**Work item**.
In the records below, begin at the line containing "WHY IT WAS OPENED" and end at the line containing "At SKY_METAL1_THK_MEAS_06 the"; quote every line in that span exactly, including both boundary lines, and no others.

○ ○ ○ ○ ○ ○ ○

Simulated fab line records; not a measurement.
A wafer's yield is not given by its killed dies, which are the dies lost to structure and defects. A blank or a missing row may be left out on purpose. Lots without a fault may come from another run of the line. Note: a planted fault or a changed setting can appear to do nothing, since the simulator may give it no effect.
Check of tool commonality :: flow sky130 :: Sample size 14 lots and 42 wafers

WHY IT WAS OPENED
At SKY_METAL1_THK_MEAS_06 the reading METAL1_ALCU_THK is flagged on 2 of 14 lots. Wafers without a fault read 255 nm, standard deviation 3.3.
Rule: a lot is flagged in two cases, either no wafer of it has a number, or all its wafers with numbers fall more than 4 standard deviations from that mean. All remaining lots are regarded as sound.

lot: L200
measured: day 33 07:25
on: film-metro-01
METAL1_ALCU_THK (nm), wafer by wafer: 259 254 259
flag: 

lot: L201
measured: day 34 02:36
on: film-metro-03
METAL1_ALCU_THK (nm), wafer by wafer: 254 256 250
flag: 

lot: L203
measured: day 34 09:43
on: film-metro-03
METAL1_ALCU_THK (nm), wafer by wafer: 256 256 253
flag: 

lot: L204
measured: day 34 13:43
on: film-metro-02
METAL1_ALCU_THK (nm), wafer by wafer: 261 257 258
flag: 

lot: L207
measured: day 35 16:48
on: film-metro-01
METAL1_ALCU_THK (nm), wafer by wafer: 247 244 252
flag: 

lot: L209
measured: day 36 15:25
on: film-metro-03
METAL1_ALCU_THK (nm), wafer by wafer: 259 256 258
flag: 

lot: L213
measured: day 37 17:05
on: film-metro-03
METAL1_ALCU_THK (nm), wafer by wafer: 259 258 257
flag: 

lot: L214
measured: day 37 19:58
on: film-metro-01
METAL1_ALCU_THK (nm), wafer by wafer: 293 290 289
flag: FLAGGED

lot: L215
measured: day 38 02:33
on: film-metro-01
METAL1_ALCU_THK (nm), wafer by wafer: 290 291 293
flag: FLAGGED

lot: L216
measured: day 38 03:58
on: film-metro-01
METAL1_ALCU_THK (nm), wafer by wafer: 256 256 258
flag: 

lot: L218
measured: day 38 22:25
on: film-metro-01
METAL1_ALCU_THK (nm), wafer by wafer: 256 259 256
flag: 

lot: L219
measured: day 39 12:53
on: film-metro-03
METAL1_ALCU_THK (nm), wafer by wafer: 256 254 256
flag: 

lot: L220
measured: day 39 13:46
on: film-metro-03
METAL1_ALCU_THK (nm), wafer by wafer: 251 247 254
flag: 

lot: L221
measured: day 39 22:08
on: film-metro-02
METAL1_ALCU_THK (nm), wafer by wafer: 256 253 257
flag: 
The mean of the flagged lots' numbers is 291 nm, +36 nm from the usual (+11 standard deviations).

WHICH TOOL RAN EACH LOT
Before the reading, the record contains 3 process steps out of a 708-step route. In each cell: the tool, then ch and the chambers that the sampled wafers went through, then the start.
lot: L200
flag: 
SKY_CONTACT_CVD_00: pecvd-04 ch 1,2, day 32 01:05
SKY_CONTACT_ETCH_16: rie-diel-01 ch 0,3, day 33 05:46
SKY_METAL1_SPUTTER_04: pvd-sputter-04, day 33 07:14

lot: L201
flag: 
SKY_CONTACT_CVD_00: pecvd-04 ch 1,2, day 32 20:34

○ ○ ○ ○ ○ ○ ○

**Written solution**.
WHY IT WAS OPENED
At SKY_METAL1_THK_MEAS_06 the reading METAL1_ALCU_THK is flagged on 2 of 14 lots. Wafers without a fault read 255 nm, standard deviation 3.3.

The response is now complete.